» EXTRACTED RECORDS:
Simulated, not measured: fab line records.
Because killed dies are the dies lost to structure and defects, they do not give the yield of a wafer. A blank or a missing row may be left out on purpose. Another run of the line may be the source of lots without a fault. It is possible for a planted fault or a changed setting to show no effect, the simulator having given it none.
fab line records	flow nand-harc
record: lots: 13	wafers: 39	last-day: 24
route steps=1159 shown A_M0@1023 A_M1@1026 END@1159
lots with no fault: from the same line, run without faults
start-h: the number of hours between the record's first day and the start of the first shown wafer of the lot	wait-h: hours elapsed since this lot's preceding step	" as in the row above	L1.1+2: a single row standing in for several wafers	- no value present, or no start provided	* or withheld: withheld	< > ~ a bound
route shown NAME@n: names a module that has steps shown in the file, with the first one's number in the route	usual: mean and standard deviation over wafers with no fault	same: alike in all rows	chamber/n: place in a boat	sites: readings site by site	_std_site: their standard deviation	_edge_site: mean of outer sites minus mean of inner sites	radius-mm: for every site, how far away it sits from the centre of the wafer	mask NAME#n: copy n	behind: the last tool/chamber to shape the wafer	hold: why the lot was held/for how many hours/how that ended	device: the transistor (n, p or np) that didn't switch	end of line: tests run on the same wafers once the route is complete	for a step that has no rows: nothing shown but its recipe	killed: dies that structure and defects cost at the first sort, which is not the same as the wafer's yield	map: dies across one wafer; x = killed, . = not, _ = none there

» ACTIVITY:
Out of the listing above, reproduce exactly the lines from the one with "Because killed dies" up to and including the one with "lots with no".

» PROBLEM SOLUTION:
Because killed dies are the dies lost to structure and defects, they do not give the yield of a wafer. A blank or a missing row may be left out on purpose. Another run of the line may be the source of lots without a fault. It is possible for a planted fault or a changed setting to show no effect, the simulator having given it none.
fab line records	flow nand-harc
record: lots: 13	wafers: 39	last-day: 24
route steps=1159 shown A_M0@1023 A_M1@1026 END@1159
lots with no fault: from the same line, run without faults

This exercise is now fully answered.